[[ Source information open ]]

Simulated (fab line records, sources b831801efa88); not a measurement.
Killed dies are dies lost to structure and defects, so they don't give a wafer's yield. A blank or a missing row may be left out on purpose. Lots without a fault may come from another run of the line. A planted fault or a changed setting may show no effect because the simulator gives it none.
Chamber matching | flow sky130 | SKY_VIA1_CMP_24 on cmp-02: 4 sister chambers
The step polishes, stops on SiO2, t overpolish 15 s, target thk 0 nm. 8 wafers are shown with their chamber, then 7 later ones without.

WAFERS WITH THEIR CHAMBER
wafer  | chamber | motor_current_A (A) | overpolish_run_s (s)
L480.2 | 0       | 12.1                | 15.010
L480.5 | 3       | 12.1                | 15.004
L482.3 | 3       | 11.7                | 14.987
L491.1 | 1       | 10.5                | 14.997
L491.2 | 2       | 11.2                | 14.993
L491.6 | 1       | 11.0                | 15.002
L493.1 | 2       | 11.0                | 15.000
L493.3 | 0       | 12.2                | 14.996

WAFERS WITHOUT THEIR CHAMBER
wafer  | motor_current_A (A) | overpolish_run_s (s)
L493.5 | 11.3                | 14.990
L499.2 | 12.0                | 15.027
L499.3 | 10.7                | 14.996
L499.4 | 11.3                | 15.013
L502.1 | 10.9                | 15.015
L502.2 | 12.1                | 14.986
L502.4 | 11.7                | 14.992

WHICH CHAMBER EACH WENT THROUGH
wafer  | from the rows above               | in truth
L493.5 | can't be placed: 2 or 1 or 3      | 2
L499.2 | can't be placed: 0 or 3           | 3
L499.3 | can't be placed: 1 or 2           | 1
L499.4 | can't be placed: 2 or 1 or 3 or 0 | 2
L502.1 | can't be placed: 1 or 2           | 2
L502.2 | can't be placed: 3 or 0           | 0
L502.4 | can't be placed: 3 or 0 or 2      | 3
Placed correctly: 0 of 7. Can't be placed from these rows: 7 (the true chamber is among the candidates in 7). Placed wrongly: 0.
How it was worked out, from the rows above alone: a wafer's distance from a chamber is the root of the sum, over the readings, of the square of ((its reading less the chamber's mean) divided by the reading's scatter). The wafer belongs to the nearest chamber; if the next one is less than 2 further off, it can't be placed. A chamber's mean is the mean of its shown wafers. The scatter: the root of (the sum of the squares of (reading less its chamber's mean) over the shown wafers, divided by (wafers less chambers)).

[[ Source information closed ]]

# Assignment
Out of the entries above, write out only the lines between the line holding "L499.2 | 12.0" and the line holding "Placed correctly: 0", inclusive, each exactly as given.

# Answer area
L499.2 | 12.0                | 15.027
L499.3 | 10.7                | 14.996
L499.4 | 11.3                | 15.013
L502.1 | 10.9                | 15.015
L502.2 | 12.1                | 14.986
L502.4 | 11.7                | 14.992

WHICH CHAMBER EACH WENT THROUGH
wafer  | from the rows above               | in truth
L493.5 | can't be placed: 2 or 1 or 3      | 2
L499.2 | can't be placed: 0 or 3           | 3
L499.3 | can't be placed: 1 or 2           | 1
L499.4 | can't be placed: 2 or 1 or 3 or 0 | 2
L502.1 | can't be placed: 1 or 2           | 2
L502.2 | can't be placed: 3 or 0           | 0
L502.4 | can't be placed: 3 or 0 or 2      | 3
Placed correctly: 0 of 7. Can't be placed from these rows: 7 (the true chamber is among the candidates in 7). Placed wrongly: 0.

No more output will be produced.